ASSIGNED TASK
Exactly as they appear below, repeat the lines from the one with "note on all" through the one with "(+) after a", and no others.

--- --- ---

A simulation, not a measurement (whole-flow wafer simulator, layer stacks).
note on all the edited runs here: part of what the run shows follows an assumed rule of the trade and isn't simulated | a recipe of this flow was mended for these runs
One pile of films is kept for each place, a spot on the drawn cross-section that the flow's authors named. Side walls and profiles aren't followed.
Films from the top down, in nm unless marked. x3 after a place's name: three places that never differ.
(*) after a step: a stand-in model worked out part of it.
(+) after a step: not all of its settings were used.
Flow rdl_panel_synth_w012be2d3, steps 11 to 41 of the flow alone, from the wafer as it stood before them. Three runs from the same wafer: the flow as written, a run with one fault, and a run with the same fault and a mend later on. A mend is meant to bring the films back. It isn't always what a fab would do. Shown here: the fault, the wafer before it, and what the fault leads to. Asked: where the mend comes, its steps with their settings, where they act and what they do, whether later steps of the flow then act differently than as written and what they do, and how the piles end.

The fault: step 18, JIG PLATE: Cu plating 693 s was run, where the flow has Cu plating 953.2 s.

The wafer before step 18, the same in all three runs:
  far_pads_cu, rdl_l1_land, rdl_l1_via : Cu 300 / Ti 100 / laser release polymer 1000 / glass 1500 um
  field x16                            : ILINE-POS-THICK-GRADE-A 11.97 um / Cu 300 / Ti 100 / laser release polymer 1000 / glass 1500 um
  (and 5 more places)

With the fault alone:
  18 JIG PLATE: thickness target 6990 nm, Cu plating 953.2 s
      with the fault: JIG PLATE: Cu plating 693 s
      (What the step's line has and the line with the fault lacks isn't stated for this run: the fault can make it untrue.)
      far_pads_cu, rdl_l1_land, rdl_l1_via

--- --- ---

EXPECTED ANSWER
note on all the edited runs here: part of what the run shows follows an assumed rule of the trade and isn't simulated | a recipe of this flow was mended for these runs
One pile of films is kept for each place, a spot on the drawn cross-section that the flow's authors named. Side walls and profiles aren't followed.
Films from the top down, in nm unless marked. x3 after a place's name: three places that never differ.
(*) after a step: a stand-in model worked out part of it.
(+) after a step: not all of its settings were used.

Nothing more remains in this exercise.